=== Assignment ===
The answer should contain all of the records below, each one copied word for word.

___
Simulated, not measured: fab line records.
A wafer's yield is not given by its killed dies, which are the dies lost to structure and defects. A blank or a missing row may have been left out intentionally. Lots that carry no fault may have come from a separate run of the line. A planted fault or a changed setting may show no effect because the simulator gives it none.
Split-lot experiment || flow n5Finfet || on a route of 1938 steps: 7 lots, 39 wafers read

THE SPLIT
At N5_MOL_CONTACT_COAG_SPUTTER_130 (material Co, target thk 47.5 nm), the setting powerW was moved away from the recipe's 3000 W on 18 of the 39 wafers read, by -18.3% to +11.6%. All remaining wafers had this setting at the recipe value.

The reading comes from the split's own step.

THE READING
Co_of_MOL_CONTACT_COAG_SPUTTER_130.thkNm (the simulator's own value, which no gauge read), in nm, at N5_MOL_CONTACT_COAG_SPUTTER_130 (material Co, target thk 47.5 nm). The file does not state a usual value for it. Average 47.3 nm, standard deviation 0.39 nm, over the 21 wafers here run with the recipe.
___

=== Exercise output ===
Simulated, not measured: fab line records.
A wafer's yield is not given by its killed dies, which are the dies lost to structure and defects. A blank or a missing row may have been left out intentionally. Lots that carry no fault may have come from a separate run of the line. A planted fault or a changed setting may show no effect because the simulator gives it none.
Split-lot experiment || flow n5Finfet || on a route of 1938 steps: 7 lots, 39 wafers read

THE SPLIT
At N5_MOL_CONTACT_COAG_SPUTTER_130 (material Co, target thk 47.5 nm), the setting powerW was moved away from the recipe's 3000 W on 18 of the 39 wafers read, by -18.3% to +11.6%. All remaining wafers had this setting at the recipe value.

The reading comes from the split's own step.

THE READING
Co_of_MOL_CONTACT_COAG_SPUTTER_130.thkNm (the simulator's own value, which no gauge read), in nm, at N5_MOL_CONTACT_COAG_SPUTTER_130 (material Co, target thk 47.5 nm). The file does not state a usual value for it. Average 47.3 nm, standard deviation 0.39 nm, over the 21 wafers here run with the recipe.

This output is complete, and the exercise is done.